Required action:
Return every line of the listing below so that it matches the original exactly.

——
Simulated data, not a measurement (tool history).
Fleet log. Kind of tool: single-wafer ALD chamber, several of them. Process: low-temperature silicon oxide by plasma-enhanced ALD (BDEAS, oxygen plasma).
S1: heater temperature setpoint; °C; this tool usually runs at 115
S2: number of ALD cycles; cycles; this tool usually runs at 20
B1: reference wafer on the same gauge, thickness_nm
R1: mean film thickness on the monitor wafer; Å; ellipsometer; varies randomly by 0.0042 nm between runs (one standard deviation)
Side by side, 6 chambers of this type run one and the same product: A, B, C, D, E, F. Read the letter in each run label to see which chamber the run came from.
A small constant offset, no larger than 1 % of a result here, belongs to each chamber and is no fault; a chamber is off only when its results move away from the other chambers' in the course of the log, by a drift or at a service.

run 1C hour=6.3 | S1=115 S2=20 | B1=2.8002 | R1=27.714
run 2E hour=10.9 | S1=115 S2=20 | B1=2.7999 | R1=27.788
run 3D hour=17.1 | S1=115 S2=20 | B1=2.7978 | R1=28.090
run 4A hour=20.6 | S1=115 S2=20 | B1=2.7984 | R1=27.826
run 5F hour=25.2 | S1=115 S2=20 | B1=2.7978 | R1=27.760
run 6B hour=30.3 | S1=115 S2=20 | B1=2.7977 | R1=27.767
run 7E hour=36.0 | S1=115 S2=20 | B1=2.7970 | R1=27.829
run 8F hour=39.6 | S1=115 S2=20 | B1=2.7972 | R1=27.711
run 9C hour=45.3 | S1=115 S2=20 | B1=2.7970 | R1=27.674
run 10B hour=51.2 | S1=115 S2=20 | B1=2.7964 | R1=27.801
——

Task solution:
Simulated data, not a measurement (tool history).
Fleet log. Kind of tool: single-wafer ALD chamber, several of them. Process: low-temperature silicon oxide by plasma-enhanced ALD (BDEAS, oxygen plasma).
S1: heater temperature setpoint; °C; this tool usually runs at 115
S2: number of ALD cycles; cycles; this tool usually runs at 20
B1: reference wafer on the same gauge, thickness_nm
R1: mean film thickness on the monitor wafer; Å; ellipsometer; varies randomly by 0.0042 nm between runs (one standard deviation)
Side by side, 6 chambers of this type run one and the same product: A, B, C, D, E, F. Read the letter in each run label to see which chamber the run came from.
A small constant offset, no larger than 1 % of a result here, belongs to each chamber and is no fault; a chamber is off only when its results move away from the other chambers' in the course of the log, by a drift or at a service.

run 1C hour=6.3 | S1=115 S2=20 | B1=2.8002 | R1=27.714
run 2E hour=10.9 | S1=115 S2=20 | B1=2.7999 | R1=27.788
run 3D hour=17.1 | S1=115 S2=20 | B1=2.7978 | R1=28.090
run 4A hour=20.6 | S1=115 S2=20 | B1=2.7984 | R1=27.826
run 5F hour=25.2 | S1=115 S2=20 | B1=2.7978 | R1=27.760
run 6B hour=30.3 | S1=115 S2=20 | B1=2.7977 | R1=27.767
run 7E hour=36.0 | S1=115 S2=20 | B1=2.7970 | R1=27.829
run 8F hour=39.6 | S1=115 S2=20 | B1=2.7972 | R1=27.711
run 9C hour=45.3 | S1=115 S2=20 | B1=2.7970 | R1=27.674
run 10B hour=51.2 | S1=115 S2=20 | B1=2.7964 | R1=27.801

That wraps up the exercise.